Provided material
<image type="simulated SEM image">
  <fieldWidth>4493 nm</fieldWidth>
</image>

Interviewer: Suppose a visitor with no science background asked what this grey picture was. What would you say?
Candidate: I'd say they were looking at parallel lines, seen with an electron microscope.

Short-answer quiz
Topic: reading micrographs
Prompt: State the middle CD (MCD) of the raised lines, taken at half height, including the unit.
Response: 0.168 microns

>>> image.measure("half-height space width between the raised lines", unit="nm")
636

Action item
Each line of the listing is to be repeated exactly.

Exercise response
<image type="simulated SEM image">
  <fieldWidth>4493 nm</fieldWidth>
</image>

Interviewer: Suppose a visitor with no science background asked what this grey picture was. What would you say?
Candidate: I'd say they were looking at parallel lines, seen with an electron microscope.

Short-answer quiz
Topic: reading micrographs
Prompt: State the middle CD (MCD) of the raised lines, taken at half height, including the unit.
Response: 0.168 microns

>>> image.measure("half-height space width between the raised lines", unit="nm")
636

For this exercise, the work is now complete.